REQUIREMENT: For this exercise, please reproduce the records below word for word, from the first line through the line with "We display cut, a".

DATA FOR ANALYSIS:
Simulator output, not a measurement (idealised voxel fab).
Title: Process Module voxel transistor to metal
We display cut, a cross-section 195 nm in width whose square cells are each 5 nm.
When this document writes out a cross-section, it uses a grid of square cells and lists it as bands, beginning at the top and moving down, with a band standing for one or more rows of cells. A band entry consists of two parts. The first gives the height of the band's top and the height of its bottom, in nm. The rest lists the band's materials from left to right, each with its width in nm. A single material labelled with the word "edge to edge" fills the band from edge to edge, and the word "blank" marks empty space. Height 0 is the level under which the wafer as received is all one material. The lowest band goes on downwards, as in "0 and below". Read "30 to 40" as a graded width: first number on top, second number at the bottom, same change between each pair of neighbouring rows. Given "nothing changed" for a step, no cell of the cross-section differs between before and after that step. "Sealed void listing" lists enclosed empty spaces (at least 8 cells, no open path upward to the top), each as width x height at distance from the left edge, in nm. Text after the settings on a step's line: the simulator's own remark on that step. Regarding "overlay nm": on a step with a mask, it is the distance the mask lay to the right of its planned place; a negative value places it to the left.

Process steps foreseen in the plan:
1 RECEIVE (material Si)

TASK RESPONSE:
Simulator output, not a measurement (idealised voxel fab).
Title: Process Module voxel transistor to metal
We display cut, a cross-section 195 nm in width whose square cells are each 5 nm.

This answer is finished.